* _Requirement_:
All of the entries below, duplicated exactly, make up the answer.

* _Data_:
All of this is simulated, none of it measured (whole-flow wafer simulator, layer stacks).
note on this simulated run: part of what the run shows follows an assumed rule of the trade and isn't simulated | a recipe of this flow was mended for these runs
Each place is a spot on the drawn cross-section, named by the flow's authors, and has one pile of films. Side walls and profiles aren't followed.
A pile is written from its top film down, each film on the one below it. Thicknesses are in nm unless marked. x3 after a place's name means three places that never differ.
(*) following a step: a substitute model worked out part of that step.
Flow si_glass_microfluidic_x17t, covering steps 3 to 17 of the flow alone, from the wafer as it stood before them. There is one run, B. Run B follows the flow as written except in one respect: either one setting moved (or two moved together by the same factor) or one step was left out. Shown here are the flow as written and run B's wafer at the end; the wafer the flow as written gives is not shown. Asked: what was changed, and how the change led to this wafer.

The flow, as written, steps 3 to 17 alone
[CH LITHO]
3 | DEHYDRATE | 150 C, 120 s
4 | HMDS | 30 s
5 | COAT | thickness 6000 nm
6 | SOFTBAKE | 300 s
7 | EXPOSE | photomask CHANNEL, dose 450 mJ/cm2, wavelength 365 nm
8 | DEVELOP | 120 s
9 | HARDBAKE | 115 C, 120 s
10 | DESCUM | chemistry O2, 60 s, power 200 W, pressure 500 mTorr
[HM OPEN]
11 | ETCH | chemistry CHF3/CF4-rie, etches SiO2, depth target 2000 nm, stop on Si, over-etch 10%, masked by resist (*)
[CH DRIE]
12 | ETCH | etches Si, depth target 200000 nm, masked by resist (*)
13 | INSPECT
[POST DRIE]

* _Written reply_:
All of this is simulated, none of it measured (whole-flow wafer simulator, layer stacks).
note on this simulated run: part of what the run shows follows an assumed rule of the trade and isn't simulated | a recipe of this flow was mended for these runs
Each place is a spot on the drawn cross-section, named by the flow's authors, and has one pile of films. Side walls and profiles aren't followed.
A pile is written from its top film down, each film on the one below it. Thicknesses are in nm unless marked. x3 after a place's name means three places that never differ.
(*) following a step: a substitute model worked out part of that step.
Flow si_glass_microfluidic_x17t, covering steps 3 to 17 of the flow alone, from the wafer as it stood before them. There is one run, B. Run B follows the flow as written except in one respect: either one setting moved (or two moved together by the same factor) or one step was left out. Shown here are the flow as written and run B's wafer at the end; the wafer the flow as written gives is not shown. Asked: what was changed, and how the change led to this wafer.

The flow, as written, steps 3 to 17 alone
[CH LITHO]
3 | DEHYDRATE | 150 C, 120 s
4 | HMDS | 30 s
5 | COAT | thickness 6000 nm
6 | SOFTBAKE | 300 s
7 | EXPOSE | photomask CHANNEL, dose 450 mJ/cm2, wavelength 365 nm
8 | DEVELOP | 120 s
9 | HARDBAKE | 115 C, 120 s
10 | DESCUM | chemistry O2, 60 s, power 200 W, pressure 500 mTorr
[HM OPEN]
11 | ETCH | chemistry CHF3/CF4-rie, etches SiO2, depth target 2000 nm, stop on Si, over-etch 10%, masked by resist (*)
[CH DRIE]
12 | ETCH | etches Si, depth target 200000 nm, masked by resist (*)
13 | INSPECT
[POST DRIE]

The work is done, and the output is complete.